Assignment
Print exactly the lines below between the line holding "Flow berkeley_cmos170, steps" and the line holding "265 PEB: 130 C, 90 s", inclusive, and nothing more.

Supplied information
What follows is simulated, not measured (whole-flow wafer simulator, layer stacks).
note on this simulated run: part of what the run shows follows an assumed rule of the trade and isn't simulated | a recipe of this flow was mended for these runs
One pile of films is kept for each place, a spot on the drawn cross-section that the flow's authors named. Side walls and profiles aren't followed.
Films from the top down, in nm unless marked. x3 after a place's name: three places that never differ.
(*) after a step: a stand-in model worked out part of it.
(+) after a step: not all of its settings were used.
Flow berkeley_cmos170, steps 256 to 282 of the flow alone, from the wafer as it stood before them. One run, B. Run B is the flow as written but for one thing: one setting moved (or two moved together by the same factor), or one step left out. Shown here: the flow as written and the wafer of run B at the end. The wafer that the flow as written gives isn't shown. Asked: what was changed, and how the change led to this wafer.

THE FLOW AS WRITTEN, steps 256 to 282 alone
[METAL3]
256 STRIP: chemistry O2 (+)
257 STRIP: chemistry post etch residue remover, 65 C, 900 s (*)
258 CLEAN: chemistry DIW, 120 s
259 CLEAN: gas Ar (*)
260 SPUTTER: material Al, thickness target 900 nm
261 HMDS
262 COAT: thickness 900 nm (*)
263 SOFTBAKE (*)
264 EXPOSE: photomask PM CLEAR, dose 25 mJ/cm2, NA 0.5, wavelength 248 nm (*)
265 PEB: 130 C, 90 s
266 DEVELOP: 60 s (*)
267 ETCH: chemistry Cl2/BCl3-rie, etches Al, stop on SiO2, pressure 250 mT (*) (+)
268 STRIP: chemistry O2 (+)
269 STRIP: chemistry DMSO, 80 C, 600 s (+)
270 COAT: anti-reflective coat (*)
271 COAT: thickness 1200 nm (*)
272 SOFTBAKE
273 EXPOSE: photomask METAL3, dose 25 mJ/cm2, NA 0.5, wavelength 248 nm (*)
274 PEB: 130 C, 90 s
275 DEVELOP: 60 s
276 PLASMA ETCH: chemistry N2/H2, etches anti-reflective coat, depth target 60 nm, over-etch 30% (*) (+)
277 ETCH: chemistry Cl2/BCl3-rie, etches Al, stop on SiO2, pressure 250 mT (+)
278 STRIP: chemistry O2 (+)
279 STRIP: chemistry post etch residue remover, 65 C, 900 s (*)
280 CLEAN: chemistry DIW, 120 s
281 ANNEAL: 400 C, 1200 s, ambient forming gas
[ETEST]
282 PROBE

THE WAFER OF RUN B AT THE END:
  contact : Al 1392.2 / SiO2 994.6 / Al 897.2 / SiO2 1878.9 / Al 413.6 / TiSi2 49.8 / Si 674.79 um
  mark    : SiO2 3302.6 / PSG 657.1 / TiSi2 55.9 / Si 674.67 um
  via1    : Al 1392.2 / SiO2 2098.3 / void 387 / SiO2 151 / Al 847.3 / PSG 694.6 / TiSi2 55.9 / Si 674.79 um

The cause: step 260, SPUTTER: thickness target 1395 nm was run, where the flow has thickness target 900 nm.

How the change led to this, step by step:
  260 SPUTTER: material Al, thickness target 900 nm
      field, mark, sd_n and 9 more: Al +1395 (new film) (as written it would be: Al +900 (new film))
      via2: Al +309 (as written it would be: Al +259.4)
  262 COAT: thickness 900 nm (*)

Your solution
Flow berkeley_cmos170, steps 256 to 282 of the flow alone, from the wafer as it stood before them. One run, B. Run B is the flow as written but for one thing: one setting moved (or two moved together by the same factor), or one step left out. Shown here: the flow as written and the wafer of run B at the end. The wafer that the flow as written gives isn't shown. Asked: what was changed, and how the change led to this wafer.

THE FLOW AS WRITTEN, steps 256 to 282 alone
[METAL3]
256 STRIP: chemistry O2 (+)
257 STRIP: chemistry post etch residue remover, 65 C, 900 s (*)
258 CLEAN: chemistry DIW, 120 s
259 CLEAN: gas Ar (*)
260 SPUTTER: material Al, thickness target 900 nm
261 HMDS
262 COAT: thickness 900 nm (*)
263 SOFTBAKE (*)
264 EXPOSE: photomask PM CLEAR, dose 25 mJ/cm2, NA 0.5, wavelength 248 nm (*)
265 PEB: 130 C, 90 s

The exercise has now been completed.